#### Assigned task
Which lines run from the start of the data below to the line containing "## WHY IT WAS OPENED"? Set them down exactly, with none added.

....
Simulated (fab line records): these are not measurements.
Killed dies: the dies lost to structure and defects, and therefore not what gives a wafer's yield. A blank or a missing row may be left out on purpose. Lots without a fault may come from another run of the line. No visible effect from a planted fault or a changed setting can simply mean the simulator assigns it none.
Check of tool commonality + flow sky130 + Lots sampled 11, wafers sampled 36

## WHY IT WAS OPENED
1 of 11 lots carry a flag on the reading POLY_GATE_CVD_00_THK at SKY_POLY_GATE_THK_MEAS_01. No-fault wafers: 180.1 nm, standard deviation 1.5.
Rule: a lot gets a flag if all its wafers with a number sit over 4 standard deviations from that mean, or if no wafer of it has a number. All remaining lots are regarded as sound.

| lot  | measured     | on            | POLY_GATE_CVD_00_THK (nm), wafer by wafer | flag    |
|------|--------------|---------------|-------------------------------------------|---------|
....

#### Answer box
Simulated (fab line records): these are not measurements.
Killed dies: the dies lost to structure and defects, and therefore not what gives a wafer's yield. A blank or a missing row may be left out on purpose. Lots without a fault may come from another run of the line. No visible effect from a planted fault or a changed setting can simply mean the simulator assigns it none.
Check of tool commonality + flow sky130 + Lots sampled 11, wafers sampled 36

## WHY IT WAS OPENED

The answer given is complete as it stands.